WORK ITEM: Everything from the first line of the entries below through the line holding "This desk's verdict: no" must be printed exactly as written.

RAW DATA:
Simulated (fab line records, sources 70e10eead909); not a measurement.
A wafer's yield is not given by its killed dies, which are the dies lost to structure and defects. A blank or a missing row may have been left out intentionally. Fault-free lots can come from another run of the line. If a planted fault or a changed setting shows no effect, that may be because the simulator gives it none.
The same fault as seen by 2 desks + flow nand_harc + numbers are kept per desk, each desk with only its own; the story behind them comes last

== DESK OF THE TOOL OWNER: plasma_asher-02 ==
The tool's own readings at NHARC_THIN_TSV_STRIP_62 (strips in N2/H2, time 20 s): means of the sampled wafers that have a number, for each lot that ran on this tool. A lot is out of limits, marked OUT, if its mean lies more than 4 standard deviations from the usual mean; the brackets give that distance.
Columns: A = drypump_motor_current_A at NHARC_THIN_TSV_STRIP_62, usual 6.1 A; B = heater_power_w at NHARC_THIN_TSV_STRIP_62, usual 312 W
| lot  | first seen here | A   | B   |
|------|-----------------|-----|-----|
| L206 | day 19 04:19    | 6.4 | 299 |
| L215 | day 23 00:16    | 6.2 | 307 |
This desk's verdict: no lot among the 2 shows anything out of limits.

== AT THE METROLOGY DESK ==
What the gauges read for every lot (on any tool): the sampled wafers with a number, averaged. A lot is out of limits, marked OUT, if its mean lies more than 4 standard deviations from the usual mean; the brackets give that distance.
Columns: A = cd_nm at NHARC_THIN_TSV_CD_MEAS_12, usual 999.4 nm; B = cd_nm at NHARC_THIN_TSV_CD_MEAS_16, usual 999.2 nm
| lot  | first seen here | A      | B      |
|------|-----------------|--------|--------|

WRITTEN ANSWER:
Simulated (fab line records, sources 70e10eead909); not a measurement.
A wafer's yield is not given by its killed dies, which are the dies lost to structure and defects. A blank or a missing row may have been left out intentionally. Fault-free lots can come from another run of the line. If a planted fault or a changed setting shows no effect, that may be because the simulator gives it none.
The same fault as seen by 2 desks + flow nand_harc + numbers are kept per desk, each desk with only its own; the story behind them comes last

== DESK OF THE TOOL OWNER: plasma_asher-02 ==
The tool's own readings at NHARC_THIN_TSV_STRIP_62 (strips in N2/H2, time 20 s): means of the sampled wafers that have a number, for each lot that ran on this tool. A lot is out of limits, marked OUT, if its mean lies more than 4 standard deviations from the usual mean; the brackets give that distance.
Columns: A = drypump_motor_current_A at NHARC_THIN_TSV_STRIP_62, usual 6.1 A; B = heater_power_w at NHARC_THIN_TSV_STRIP_62, usual 312 W
| lot  | first seen here | A   | B   |
|------|-----------------|-----|-----|
| L206 | day 19 04:19    | 6.4 | 299 |
| L215 | day 23 00:16    | 6.2 | 307 |
This desk's verdict: no lot among the 2 shows anything out of limits.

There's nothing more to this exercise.